* [Requirement]: From the first line to the last, write out the records below exactly as they appear.

* [Supplied records]:
########

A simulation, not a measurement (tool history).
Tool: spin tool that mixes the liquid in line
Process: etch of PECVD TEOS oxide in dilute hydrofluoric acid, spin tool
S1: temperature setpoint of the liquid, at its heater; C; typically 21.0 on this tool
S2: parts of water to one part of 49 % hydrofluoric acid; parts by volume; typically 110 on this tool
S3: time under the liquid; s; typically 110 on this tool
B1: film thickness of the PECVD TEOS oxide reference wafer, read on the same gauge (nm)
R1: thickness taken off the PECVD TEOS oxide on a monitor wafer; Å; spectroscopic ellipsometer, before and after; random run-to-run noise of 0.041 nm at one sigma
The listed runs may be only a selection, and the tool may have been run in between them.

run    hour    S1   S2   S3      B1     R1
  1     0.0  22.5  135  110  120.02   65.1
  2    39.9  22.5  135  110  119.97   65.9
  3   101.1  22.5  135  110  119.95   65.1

########

* [Answer section]:
A simulation, not a measurement (tool history).
Tool: spin tool that mixes the liquid in line
Process: etch of PECVD TEOS oxide in dilute hydrofluoric acid, spin tool
S1: temperature setpoint of the liquid, at its heater; C; typically 21.0 on this tool
S2: parts of water to one part of 49 % hydrofluoric acid; parts by volume; typically 110 on this tool
S3: time under the liquid; s; typically 110 on this tool
B1: film thickness of the PECVD TEOS oxide reference wafer, read on the same gauge (nm)
R1: thickness taken off the PECVD TEOS oxide on a monitor wafer; Å; spectroscopic ellipsometer, before and after; random run-to-run noise of 0.041 nm at one sigma
The listed runs may be only a selection, and the tool may have been run in between them.

run    hour    S1   S2   S3      B1     R1
  1     0.0  22.5  135  110  120.02   65.1
  2    39.9  22.5  135  110  119.97   65.9
  3   101.1  22.5  135  110  119.95   65.1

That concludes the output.